◆ WORK TASK: From the first line of the material through the line containing "This document writes", restate everything word for word and nothing more.

■ ■ ■

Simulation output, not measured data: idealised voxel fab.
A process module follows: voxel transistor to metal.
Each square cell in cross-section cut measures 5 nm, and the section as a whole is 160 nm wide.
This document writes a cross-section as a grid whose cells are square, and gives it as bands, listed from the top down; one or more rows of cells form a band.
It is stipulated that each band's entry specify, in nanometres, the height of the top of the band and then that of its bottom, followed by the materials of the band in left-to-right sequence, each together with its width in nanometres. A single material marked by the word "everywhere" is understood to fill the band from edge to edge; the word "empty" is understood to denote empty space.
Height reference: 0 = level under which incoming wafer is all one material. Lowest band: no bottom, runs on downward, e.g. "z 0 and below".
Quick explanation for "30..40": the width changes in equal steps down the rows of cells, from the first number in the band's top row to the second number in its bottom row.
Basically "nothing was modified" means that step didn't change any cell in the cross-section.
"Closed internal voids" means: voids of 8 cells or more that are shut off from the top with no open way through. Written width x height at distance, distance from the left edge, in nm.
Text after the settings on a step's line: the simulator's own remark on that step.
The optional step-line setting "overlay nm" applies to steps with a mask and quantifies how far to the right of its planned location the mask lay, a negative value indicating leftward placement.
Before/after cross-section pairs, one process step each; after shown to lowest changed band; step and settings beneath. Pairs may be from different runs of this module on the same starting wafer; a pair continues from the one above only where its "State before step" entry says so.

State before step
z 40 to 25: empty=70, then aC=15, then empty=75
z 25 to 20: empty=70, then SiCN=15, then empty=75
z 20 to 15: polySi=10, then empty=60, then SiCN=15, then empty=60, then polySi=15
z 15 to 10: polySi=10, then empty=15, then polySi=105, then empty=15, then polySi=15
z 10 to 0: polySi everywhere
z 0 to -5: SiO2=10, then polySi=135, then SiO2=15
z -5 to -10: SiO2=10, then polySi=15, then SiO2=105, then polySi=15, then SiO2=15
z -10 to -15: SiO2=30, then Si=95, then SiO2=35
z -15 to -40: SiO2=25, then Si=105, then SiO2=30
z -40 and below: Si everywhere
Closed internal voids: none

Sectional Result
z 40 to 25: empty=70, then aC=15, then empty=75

■ ■ ■

◆ PROBLEM SOLUTION:
Simulation output, not measured data: idealised voxel fab.
A process module follows: voxel transistor to metal.
Each square cell in cross-section cut measures 5 nm, and the section as a whole is 160 nm wide.
This document writes a cross-section as a grid whose cells are square, and gives it as bands, listed from the top down; one or more rows of cells form a band.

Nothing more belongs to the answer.